> [PROVIDED RECORDS]:
++++
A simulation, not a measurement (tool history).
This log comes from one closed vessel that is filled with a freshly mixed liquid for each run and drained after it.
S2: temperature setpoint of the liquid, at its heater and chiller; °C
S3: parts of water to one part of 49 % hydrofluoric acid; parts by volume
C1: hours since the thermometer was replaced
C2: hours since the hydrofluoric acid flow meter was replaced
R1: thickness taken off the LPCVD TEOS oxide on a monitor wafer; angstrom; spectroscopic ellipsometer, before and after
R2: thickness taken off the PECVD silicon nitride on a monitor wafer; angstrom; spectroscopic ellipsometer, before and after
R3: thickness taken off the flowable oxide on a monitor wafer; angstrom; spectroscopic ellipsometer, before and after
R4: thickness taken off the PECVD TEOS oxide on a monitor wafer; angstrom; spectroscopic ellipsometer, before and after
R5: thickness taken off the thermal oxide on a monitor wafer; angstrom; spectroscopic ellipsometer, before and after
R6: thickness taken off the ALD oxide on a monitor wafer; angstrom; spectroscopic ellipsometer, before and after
++++

> [REQUIRED ACTION]:
Without omitting anything, reproduce the whole of the data.

> [ANSWER SPACE]:
A simulation, not a measurement (tool history).
This log comes from one closed vessel that is filled with a freshly mixed liquid for each run and drained after it.
S2: temperature setpoint of the liquid, at its heater and chiller; °C
S3: parts of water to one part of 49 % hydrofluoric acid; parts by volume
C1: hours since the thermometer was replaced
C2: hours since the hydrofluoric acid flow meter was replaced
R1: thickness taken off the LPCVD TEOS oxide on a monitor wafer; angstrom; spectroscopic ellipsometer, before and after
R2: thickness taken off the PECVD silicon nitride on a monitor wafer; angstrom; spectroscopic ellipsometer, before and after
R3: thickness taken off the flowable oxide on a monitor wafer; angstrom; spectroscopic ellipsometer, before and after
R4: thickness taken off the PECVD TEOS oxide on a monitor wafer; angstrom; spectroscopic ellipsometer, before and after
R5: thickness taken off the thermal oxide on a monitor wafer; angstrom; spectroscopic ellipsometer, before and after
R6: thickness taken off the ALD oxide on a monitor wafer; angstrom; spectroscopic ellipsometer, before and after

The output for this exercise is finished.